> **Assigned task**
Which lines come from the start of the records through the line that holds "S2: pressure of"? Write them out word for word.

□ □ □
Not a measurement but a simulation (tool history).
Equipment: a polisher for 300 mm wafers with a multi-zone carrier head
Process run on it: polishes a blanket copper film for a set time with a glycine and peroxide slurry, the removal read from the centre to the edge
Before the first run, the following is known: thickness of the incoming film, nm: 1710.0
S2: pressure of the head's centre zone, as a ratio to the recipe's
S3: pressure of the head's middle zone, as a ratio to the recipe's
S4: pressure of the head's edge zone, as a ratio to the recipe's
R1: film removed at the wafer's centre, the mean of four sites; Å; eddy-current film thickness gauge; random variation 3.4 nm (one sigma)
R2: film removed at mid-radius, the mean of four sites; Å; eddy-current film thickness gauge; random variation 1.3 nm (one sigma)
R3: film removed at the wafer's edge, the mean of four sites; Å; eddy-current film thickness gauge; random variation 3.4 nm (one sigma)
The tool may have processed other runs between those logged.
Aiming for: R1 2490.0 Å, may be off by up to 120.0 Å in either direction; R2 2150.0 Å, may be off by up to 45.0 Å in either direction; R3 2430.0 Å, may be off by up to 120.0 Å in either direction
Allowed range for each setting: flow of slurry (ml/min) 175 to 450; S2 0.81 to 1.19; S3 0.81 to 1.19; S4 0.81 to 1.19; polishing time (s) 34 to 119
□ □ □

> **Written solution**
Not a measurement but a simulation (tool history).
Equipment: a polisher for 300 mm wafers with a multi-zone carrier head
Process run on it: polishes a blanket copper film for a set time with a glycine and peroxide slurry, the removal read from the centre to the edge
Before the first run, the following is known: thickness of the incoming film, nm: 1710.0
S2: pressure of the head's centre zone, as a ratio to the recipe's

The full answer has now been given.